◆ **Provided records**:
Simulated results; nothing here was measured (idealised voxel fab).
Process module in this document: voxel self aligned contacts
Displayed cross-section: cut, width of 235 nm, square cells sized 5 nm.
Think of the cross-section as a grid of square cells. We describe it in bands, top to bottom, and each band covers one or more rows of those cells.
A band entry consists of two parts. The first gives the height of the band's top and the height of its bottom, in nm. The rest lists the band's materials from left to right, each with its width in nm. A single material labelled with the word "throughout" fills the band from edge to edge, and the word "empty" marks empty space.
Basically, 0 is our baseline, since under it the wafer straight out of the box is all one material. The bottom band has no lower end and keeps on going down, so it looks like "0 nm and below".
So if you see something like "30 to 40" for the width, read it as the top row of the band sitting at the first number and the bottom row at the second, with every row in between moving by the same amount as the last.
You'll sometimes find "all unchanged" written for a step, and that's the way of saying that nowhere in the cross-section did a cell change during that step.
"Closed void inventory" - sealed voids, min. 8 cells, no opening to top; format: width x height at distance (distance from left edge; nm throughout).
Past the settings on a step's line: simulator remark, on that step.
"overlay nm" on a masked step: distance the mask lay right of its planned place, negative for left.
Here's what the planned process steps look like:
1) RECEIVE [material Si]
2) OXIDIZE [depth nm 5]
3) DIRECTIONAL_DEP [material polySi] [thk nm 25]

◆ **Task item**: Restate the records above verbatim up to and including the line containing "A band entry".

◆ **Task solution**:
Simulated results; nothing here was measured (idealised voxel fab).
Process module in this document: voxel self aligned contacts
Displayed cross-section: cut, width of 235 nm, square cells sized 5 nm.
Think of the cross-section as a grid of square cells. We describe it in bands, top to bottom, and each band covers one or more rows of those cells.
A band entry consists of two parts. The first gives the height of the band's top and the height of its bottom, in nm. The rest lists the band's materials from left to right, each with its width in nm. A single material labelled with the word "throughout" fills the band from edge to edge, and the word "empty" marks empty space.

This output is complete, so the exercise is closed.